### WORK ITEM:
All that is needed is the listing, given back exactly.

Start of DATA SHOWN

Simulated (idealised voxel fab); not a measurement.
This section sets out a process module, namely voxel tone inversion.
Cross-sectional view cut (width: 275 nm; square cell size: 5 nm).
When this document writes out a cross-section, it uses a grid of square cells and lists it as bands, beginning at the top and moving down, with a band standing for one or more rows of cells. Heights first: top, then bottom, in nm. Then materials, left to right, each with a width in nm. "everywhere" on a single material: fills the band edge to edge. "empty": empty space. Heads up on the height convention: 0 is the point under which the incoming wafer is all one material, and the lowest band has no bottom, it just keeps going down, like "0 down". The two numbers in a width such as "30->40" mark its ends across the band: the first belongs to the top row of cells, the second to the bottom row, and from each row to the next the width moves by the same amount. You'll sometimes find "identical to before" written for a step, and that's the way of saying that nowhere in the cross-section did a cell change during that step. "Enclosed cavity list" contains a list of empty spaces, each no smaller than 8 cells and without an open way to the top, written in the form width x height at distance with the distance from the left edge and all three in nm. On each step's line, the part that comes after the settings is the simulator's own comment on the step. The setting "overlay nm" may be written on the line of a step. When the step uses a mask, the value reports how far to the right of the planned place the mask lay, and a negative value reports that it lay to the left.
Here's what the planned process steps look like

End of DATA SHOWN

### RESPONSE AREA:
Simulated (idealised voxel fab); not a measurement.
This section sets out a process module, namely voxel tone inversion.
Cross-sectional view cut (width: 275 nm; square cell size: 5 nm).
When this document writes out a cross-section, it uses a grid of square cells and lists it as bands, beginning at the top and moving down, with a band standing for one or more rows of cells. Heights first: top, then bottom, in nm. Then materials, left to right, each with a width in nm. "everywhere" on a single material: fills the band edge to edge. "empty": empty space. Heads up on the height convention: 0 is the point under which the incoming wafer is all one material, and the lowest band has no bottom, it just keeps going down, like "0 down". The two numbers in a width such as "30->40" mark its ends across the band: the first belongs to the top row of cells, the second to the bottom row, and from each row to the next the width moves by the same amount. You'll sometimes find "identical to before" written for a step, and that's the way of saying that nowhere in the cross-section did a cell change during that step. "Enclosed cavity list" contains a list of empty spaces, each no smaller than 8 cells and without an open way to the top, written in the form width x height at distance with the distance from the left edge and all three in nm. On each step's line, the part that comes after the settings is the simulator's own comment on the step. The setting "overlay nm" may be written on the line of a step. When the step uses a mask, the value reports how far to the right of the planned place the mask lay, and a negative value reports that it lay to the left.
Here's what the planned process steps look like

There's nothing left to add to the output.